◆ **ASSIGNED TASK**
An exact copy of the listing below is required.

◆ **GIVEN RECORDS**
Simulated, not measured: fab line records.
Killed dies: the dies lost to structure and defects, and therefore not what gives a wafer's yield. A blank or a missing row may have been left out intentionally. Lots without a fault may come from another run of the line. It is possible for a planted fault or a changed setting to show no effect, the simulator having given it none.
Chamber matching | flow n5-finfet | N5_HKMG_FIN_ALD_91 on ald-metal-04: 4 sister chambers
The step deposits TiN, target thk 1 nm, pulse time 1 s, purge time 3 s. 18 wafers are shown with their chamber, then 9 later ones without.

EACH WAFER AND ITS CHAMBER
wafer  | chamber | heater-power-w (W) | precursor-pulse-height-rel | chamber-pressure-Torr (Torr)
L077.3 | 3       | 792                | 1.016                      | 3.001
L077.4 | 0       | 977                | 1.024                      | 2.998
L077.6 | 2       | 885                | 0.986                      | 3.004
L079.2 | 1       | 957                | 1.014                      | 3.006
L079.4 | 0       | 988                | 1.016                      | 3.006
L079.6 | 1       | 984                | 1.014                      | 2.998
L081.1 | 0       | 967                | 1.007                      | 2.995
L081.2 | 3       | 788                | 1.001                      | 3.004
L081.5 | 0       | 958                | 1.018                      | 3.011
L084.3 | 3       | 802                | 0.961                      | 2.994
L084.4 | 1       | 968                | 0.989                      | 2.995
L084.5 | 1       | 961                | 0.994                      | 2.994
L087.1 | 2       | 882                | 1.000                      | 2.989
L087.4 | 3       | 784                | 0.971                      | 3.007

◆ **EXPECTED ANSWER**
Simulated, not measured: fab line records.
Killed dies: the dies lost to structure and defects, and therefore not what gives a wafer's yield. A blank or a missing row may have been left out intentionally. Lots without a fault may come from another run of the line. It is possible for a planted fault or a changed setting to show no effect, the simulator having given it none.
Chamber matching | flow n5-finfet | N5_HKMG_FIN_ALD_91 on ald-metal-04: 4 sister chambers
The step deposits TiN, target thk 1 nm, pulse time 1 s, purge time 3 s. 18 wafers are shown with their chamber, then 9 later ones without.

EACH WAFER AND ITS CHAMBER
wafer  | chamber | heater-power-w (W) | precursor-pulse-height-rel | chamber-pressure-Torr (Torr)
L077.3 | 3       | 792                | 1.016                      | 3.001
L077.4 | 0       | 977                | 1.024                      | 2.998
L077.6 | 2       | 885                | 0.986                      | 3.004
L079.2 | 1       | 957                | 1.014                      | 3.006
L079.4 | 0       | 988                | 1.016                      | 3.006
L079.6 | 1       | 984                | 1.014                      | 2.998
L081.1 | 0       | 967                | 1.007                      | 2.995
L081.2 | 3       | 788                | 1.001                      | 3.004
L081.5 | 0       | 958                | 1.018                      | 3.011
L084.3 | 3       | 802                | 0.961                      | 2.994
L084.4 | 1       | 968                | 0.989                      | 2.995
L084.5 | 1       | 961                | 0.994                      | 2.994
L087.1 | 2       | 882                | 1.000                      | 2.989
L087.4 | 3       | 784                | 0.971                      | 3.007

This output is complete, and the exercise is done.